Requirement: Please repeat the listing in its entirety, without any alteration.

Dataset extract:
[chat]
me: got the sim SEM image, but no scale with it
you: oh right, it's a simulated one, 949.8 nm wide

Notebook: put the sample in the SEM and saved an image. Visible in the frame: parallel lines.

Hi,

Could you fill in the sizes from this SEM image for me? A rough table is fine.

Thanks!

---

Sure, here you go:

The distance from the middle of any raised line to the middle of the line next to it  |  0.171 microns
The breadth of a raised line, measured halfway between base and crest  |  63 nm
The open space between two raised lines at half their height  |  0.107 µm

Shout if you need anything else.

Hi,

Task response:
[chat]
me: got the sim SEM image, but no scale with it
you: oh right, it's a simulated one, 949.8 nm wide

Notebook: put the sample in the SEM and saved an image. Visible in the frame: parallel lines.

Hi,

Could you fill in the sizes from this SEM image for me? A rough table is fine.

Thanks!

---

Sure, here you go:

The distance from the middle of any raised line to the middle of the line next to it  |  0.171 microns
The breadth of a raised line, measured halfway between base and crest  |  63 nm
The open space between two raised lines at half their height  |  0.107 µm

Shout if you need anything else.

Hi,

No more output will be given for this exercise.